*INFORMATION GIVEN*:
= Beginning of Section =
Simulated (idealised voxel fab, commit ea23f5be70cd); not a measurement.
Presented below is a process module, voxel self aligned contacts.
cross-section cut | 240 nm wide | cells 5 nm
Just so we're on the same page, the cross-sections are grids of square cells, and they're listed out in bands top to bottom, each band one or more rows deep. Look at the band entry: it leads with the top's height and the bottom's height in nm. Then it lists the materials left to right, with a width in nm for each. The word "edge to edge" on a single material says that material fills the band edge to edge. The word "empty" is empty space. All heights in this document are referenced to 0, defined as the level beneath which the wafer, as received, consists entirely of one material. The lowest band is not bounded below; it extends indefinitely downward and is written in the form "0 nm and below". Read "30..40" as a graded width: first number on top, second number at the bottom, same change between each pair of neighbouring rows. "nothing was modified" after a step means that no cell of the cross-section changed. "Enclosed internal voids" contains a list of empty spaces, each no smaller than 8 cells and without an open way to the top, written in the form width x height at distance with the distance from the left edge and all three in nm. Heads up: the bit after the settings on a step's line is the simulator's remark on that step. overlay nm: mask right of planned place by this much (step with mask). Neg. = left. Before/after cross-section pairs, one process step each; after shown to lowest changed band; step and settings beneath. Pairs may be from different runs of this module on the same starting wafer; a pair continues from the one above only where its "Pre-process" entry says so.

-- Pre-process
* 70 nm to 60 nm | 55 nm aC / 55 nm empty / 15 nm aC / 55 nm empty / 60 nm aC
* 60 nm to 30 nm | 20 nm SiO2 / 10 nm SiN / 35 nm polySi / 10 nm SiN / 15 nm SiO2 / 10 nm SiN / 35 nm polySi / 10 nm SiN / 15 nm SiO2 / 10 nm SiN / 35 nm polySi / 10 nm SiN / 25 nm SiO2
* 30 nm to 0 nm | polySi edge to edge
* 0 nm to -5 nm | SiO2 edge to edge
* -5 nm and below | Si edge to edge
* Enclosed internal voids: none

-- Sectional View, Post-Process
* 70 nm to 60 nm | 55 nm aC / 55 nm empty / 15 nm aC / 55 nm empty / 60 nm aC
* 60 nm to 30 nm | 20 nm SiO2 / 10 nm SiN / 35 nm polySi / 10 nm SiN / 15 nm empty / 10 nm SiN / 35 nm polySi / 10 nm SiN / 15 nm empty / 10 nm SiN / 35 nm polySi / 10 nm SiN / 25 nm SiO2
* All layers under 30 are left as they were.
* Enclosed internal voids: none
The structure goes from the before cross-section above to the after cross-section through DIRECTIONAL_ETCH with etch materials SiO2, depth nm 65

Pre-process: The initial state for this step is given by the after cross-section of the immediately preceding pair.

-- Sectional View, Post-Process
= End of Section =

*TASK ITEM*: Your task is to restate, word for word, the lines from the beginning of the records to the line with "cross-section cut | 240 nm wide | cells 5 nm", inclusive.

*EXERCISE RESULT*:
Simulated (idealised voxel fab, commit ea23f5be70cd); not a measurement.
Presented below is a process module, voxel self aligned contacts.
cross-section cut | 240 nm wide | cells 5 nm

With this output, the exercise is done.